§ Work instruction:
Give back exactly the lines of the material below that start at the line containing "Tool: a polisher" and end at the line containing "S5: polishing time; s", and no others.

§ Dataset records:
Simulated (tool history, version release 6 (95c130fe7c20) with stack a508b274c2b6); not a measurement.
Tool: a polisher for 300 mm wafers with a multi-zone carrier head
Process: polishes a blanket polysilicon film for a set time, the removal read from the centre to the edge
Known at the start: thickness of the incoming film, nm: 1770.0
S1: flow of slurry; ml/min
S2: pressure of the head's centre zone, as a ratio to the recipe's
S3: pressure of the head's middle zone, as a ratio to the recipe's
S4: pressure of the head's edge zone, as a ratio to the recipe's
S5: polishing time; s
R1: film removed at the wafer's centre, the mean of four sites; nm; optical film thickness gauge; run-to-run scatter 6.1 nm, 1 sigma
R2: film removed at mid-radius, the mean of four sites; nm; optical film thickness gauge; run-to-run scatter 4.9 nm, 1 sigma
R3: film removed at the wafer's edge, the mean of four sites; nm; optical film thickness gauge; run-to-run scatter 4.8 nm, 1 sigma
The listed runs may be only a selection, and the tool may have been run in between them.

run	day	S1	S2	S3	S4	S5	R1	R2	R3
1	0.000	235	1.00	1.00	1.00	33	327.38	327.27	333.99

§ Answer space:
Tool: a polisher for 300 mm wafers with a multi-zone carrier head
Process: polishes a blanket polysilicon film for a set time, the removal read from the centre to the edge
Known at the start: thickness of the incoming film, nm: 1770.0
S1: flow of slurry; ml/min
S2: pressure of the head's centre zone, as a ratio to the recipe's
S3: pressure of the head's middle zone, as a ratio to the recipe's
S4: pressure of the head's edge zone, as a ratio to the recipe's
S5: polishing time; s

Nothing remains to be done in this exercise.